## Work request
Please retype, unchanged, each line from the top of the material below through the line where "lots that met" appears.

### Data ###

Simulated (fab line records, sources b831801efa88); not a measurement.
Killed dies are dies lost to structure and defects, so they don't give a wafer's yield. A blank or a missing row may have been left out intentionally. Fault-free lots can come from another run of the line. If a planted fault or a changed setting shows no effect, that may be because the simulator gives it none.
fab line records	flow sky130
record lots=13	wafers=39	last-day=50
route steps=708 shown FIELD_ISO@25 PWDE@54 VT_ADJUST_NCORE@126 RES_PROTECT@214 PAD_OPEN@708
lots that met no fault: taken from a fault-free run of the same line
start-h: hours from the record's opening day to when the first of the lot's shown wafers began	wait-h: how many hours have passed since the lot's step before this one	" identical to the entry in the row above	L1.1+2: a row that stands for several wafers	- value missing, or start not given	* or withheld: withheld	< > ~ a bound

###

## Answer space
Simulated (fab line records, sources b831801efa88); not a measurement.
Killed dies are dies lost to structure and defects, so they don't give a wafer's yield. A blank or a missing row may have been left out intentionally. Fault-free lots can come from another run of the line. If a planted fault or a changed setting shows no effect, that may be because the simulator gives it none.
fab line records	flow sky130
record lots=13	wafers=39	last-day=50
route steps=708 shown FIELD_ISO@25 PWDE@54 VT_ADJUST_NCORE@126 RES_PROTECT@214 PAD_OPEN@708
lots that met no fault: taken from a fault-free run of the same line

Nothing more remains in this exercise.